========================================

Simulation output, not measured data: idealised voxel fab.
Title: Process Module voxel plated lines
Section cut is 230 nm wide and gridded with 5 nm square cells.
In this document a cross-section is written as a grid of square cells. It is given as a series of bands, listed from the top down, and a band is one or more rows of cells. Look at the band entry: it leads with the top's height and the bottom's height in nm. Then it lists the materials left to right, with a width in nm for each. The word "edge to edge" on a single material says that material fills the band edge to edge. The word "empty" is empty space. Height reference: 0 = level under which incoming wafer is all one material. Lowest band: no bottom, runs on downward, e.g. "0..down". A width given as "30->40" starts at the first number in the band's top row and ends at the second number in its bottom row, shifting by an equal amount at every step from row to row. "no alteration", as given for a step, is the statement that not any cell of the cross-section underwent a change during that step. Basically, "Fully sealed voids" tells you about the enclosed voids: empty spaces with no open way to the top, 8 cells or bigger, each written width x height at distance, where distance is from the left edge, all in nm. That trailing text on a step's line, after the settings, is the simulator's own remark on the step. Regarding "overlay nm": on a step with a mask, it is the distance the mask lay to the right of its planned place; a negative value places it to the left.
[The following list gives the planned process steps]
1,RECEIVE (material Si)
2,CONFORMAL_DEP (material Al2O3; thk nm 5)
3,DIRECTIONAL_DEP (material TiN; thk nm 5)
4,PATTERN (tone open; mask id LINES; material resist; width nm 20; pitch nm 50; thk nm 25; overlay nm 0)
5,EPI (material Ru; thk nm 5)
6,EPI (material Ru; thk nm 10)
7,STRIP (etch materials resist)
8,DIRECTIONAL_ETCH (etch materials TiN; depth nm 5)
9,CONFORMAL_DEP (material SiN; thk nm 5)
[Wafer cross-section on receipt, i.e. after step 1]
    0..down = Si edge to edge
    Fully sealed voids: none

========================================

Copy out all of the records above with nothing altered.

Simulation output, not measured data: idealised voxel fab.
Title: Process Module voxel plated lines
Section cut is 230 nm wide and gridded with 5 nm square cells.
In this document a cross-section is written as a grid of square cells. It is given as a series of bands, listed from the top down, and a band is one or more rows of cells. Look at the band entry: it leads with the top's height and the bottom's height in nm. Then it lists the materials left to right, with a width in nm for each. The word "edge to edge" on a single material says that material fills the band edge to edge. The word "empty" is empty space. Height reference: 0 = level under which incoming wafer is all one material. Lowest band: no bottom, runs on downward, e.g. "0..down". A width given as "30->40" starts at the first number in the band's top row and ends at the second number in its bottom row, shifting by an equal amount at every step from row to row. "no alteration", as given for a step, is the statement that not any cell of the cross-section underwent a change during that step. Basically, "Fully sealed voids" tells you about the enclosed voids: empty spaces with no open way to the top, 8 cells or bigger, each written width x height at distance, where distance is from the left edge, all in nm. That trailing text on a step's line, after the settings, is the simulator's own remark on the step. Regarding "overlay nm": on a step with a mask, it is the distance the mask lay to the right of its planned place; a negative value places it to the left.
[The following list gives the planned process steps]
1,RECEIVE (material Si)
2,CONFORMAL_DEP (material Al2O3; thk nm 5)
3,DIRECTIONAL_DEP (material TiN; thk nm 5)
4,PATTERN (tone open; mask id LINES; material resist; width nm 20; pitch nm 50; thk nm 25; overlay nm 0)
5,EPI (material Ru; thk nm 5)
6,EPI (material Ru; thk nm 10)
7,STRIP (etch materials resist)
8,DIRECTIONAL_ETCH (etch materials TiN; depth nm 5)
9,CONFORMAL_DEP (material SiN; thk nm 5)
[Wafer cross-section on receipt, i.e. after step 1]
    0..down = Si edge to edge
    Fully sealed voids: none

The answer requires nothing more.